**WORK TASK**
Repeat the entire listing exactly.

**EXTRACTED DATA**
_ _ _ _ _ _ _

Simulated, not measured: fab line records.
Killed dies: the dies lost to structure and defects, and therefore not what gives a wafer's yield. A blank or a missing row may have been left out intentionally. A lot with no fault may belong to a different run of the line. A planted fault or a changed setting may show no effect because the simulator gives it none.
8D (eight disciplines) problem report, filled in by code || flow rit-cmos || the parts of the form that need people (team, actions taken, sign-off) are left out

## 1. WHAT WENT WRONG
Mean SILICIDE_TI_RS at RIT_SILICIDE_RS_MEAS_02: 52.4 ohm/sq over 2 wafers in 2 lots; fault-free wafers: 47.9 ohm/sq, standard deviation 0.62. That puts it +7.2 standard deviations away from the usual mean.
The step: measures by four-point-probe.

_ _ _ _ _ _ _

**TASK RESPONSE**
Simulated, not measured: fab line records.
Killed dies: the dies lost to structure and defects, and therefore not what gives a wafer's yield. A blank or a missing row may have been left out intentionally. A lot with no fault may belong to a different run of the line. A planted fault or a changed setting may show no effect because the simulator gives it none.
8D (eight disciplines) problem report, filled in by code || flow rit-cmos || the parts of the form that need people (team, actions taken, sign-off) are left out

## 1. WHAT WENT WRONG
Mean SILICIDE_TI_RS at RIT_SILICIDE_RS_MEAS_02: 52.4 ohm/sq over 2 wafers in 2 lots; fault-free wafers: 47.9 ohm/sq, standard deviation 0.62. That puts it +7.2 standard deviations away from the usual mean.
The step: measures by four-point-probe.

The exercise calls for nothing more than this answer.